» **Available data**
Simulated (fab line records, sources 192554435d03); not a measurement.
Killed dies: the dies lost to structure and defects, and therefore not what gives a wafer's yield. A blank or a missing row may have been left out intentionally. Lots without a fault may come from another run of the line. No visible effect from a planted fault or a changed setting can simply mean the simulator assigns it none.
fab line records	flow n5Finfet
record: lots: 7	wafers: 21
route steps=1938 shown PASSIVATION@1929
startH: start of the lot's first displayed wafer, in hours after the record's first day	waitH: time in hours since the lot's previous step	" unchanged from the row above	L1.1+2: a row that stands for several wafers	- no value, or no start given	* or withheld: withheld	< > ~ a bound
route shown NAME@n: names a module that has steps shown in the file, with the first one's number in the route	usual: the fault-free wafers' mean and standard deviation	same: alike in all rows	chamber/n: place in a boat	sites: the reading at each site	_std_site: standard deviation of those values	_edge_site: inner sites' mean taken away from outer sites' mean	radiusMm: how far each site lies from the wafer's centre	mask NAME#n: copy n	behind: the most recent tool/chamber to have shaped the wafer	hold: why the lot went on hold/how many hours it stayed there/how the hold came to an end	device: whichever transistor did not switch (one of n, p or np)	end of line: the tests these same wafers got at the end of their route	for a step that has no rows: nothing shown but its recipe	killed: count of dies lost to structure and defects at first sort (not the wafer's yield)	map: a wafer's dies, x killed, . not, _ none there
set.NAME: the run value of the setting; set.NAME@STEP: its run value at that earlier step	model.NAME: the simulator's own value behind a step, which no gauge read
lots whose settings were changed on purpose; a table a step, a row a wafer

» **Work item**
Everything from the line containing "route shown NAME@n: names" through the line containing "set.NAME: the run" in the material above should be retyped exactly, both ends included, and nothing more.

» **Written response**
route shown NAME@n: names a module that has steps shown in the file, with the first one's number in the route	usual: the fault-free wafers' mean and standard deviation	same: alike in all rows	chamber/n: place in a boat	sites: the reading at each site	_std_site: standard deviation of those values	_edge_site: inner sites' mean taken away from outer sites' mean	radiusMm: how far each site lies from the wafer's centre	mask NAME#n: copy n	behind: the most recent tool/chamber to have shaped the wafer	hold: why the lot went on hold/how many hours it stayed there/how the hold came to an end	device: whichever transistor did not switch (one of n, p or np)	end of line: the tests these same wafers got at the end of their route	for a step that has no rows: nothing shown but its recipe	killed: count of dies lost to structure and defects at first sort (not the wafer's yield)	map: a wafer's dies, x killed, . not, _ none there
set.NAME: the run value of the setting; set.NAME@STEP: its run value at that earlier step	model.NAME: the simulator's own value behind a step, which no gauge read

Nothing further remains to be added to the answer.